DATA SUPPLIED:
Content starts
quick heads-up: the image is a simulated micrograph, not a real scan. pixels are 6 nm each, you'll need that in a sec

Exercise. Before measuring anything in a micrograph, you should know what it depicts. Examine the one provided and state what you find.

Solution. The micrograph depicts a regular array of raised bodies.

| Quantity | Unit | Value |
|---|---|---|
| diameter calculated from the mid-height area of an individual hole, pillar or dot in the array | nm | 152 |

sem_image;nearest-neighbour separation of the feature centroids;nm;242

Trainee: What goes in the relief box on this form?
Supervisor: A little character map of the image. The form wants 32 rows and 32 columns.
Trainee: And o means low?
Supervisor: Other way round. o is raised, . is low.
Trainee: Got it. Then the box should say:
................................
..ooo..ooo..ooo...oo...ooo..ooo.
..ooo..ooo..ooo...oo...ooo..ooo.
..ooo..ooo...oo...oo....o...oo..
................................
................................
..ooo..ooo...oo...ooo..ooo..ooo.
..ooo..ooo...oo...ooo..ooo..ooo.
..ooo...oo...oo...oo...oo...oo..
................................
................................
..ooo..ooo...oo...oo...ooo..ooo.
Content ends

ACTIVITY: Start with the first line. Please copy exactly each line of the listing through the one with "Exercise. Before measuring", including it.

EXERCISE OUTPUT:
quick heads-up: the image is a simulated micrograph, not a real scan. pixels are 6 nm each, you'll need that in a sec

Exercise. Before measuring anything in a micrograph, you should know what it depicts. Examine the one provided and state what you find.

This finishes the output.